### TASK ITEM
Return the data below exactly, but only from the line containing "19,514.3,0.599,7650,152,202.073,1927.43" through the line containing "33,935,0.599,6600,152,201.982,1724.07", with both of those lines included.

■ ■ ■

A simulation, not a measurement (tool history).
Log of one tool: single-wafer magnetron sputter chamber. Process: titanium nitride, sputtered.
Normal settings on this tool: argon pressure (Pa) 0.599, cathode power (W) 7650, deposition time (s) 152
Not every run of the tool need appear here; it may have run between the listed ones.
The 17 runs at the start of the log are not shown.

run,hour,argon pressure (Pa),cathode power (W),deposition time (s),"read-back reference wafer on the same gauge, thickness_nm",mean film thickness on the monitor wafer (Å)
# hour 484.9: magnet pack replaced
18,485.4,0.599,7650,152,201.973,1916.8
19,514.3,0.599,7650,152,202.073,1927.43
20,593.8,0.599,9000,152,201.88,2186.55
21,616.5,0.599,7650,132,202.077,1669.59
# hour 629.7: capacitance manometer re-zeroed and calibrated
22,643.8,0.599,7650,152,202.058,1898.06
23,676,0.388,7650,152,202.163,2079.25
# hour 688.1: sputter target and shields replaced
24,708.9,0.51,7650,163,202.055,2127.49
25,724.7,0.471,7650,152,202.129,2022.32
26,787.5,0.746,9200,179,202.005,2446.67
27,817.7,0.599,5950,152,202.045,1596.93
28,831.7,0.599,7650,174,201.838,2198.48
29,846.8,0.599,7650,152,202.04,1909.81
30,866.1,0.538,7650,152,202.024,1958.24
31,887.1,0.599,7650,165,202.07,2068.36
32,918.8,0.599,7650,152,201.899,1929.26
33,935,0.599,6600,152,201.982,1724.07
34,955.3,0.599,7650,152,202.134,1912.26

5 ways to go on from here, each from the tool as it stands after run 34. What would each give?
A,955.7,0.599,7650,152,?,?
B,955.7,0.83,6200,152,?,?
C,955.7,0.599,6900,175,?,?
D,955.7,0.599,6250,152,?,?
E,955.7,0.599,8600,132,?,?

■ ■ ■

### ANSWER SPACE
19,514.3,0.599,7650,152,202.073,1927.43
20,593.8,0.599,9000,152,201.88,2186.55
21,616.5,0.599,7650,132,202.077,1669.59
# hour 629.7: capacitance manometer re-zeroed and calibrated
22,643.8,0.599,7650,152,202.058,1898.06
23,676,0.388,7650,152,202.163,2079.25
# hour 688.1: sputter target and shields replaced
24,708.9,0.51,7650,163,202.055,2127.49
25,724.7,0.471,7650,152,202.129,2022.32
26,787.5,0.746,9200,179,202.005,2446.67
27,817.7,0.599,5950,152,202.045,1596.93
28,831.7,0.599,7650,174,201.838,2198.48
29,846.8,0.599,7650,152,202.04,1909.81
30,866.1,0.538,7650,152,202.024,1958.24
31,887.1,0.599,7650,165,202.07,2068.36
32,918.8,0.599,7650,152,201.899,1929.26
33,935,0.599,6600,152,201.982,1724.07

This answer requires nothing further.